Source data>
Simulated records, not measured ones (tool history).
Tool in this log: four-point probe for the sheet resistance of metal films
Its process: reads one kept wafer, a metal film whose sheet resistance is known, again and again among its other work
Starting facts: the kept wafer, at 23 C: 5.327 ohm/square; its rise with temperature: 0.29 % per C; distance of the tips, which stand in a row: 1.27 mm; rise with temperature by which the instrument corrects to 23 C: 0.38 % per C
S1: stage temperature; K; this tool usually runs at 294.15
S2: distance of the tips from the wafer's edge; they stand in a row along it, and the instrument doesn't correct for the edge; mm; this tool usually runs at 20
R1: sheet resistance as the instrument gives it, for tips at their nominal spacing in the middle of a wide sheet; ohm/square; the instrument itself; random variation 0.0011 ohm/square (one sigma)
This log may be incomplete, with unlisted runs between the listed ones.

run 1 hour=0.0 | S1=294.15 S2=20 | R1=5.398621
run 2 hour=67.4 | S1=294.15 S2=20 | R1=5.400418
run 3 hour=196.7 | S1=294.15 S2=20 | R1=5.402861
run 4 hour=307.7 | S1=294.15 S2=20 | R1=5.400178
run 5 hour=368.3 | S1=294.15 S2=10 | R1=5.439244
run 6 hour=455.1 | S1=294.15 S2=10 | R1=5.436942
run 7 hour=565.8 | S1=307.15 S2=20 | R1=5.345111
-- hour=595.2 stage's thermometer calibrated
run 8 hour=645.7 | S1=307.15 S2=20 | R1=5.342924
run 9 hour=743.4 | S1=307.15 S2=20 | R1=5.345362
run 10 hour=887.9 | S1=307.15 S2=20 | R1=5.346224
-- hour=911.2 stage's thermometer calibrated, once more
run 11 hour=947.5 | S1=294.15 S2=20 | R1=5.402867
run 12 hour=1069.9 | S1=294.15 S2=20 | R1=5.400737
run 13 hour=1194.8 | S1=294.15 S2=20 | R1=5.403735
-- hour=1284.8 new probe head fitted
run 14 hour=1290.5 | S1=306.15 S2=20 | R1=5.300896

Assigned task>
Go through the listing above and write out exactly the lines starting with the one holding "run 2 hour=67.4" and running through the one holding "-- hour=1284.8 new probe head fitted", ends included, and no others.

Task result>
run 2 hour=67.4 | S1=294.15 S2=20 | R1=5.400418
run 3 hour=196.7 | S1=294.15 S2=20 | R1=5.402861
run 4 hour=307.7 | S1=294.15 S2=20 | R1=5.400178
run 5 hour=368.3 | S1=294.15 S2=10 | R1=5.439244
run 6 hour=455.1 | S1=294.15 S2=10 | R1=5.436942
run 7 hour=565.8 | S1=307.15 S2=20 | R1=5.345111
-- hour=595.2 stage's thermometer calibrated
run 8 hour=645.7 | S1=307.15 S2=20 | R1=5.342924
run 9 hour=743.4 | S1=307.15 S2=20 | R1=5.345362
run 10 hour=887.9 | S1=307.15 S2=20 | R1=5.346224
-- hour=911.2 stage's thermometer calibrated, once more
run 11 hour=947.5 | S1=294.15 S2=20 | R1=5.402867
run 12 hour=1069.9 | S1=294.15 S2=20 | R1=5.400737
run 13 hour=1194.8 | S1=294.15 S2=20 | R1=5.403735
-- hour=1284.8 new probe head fitted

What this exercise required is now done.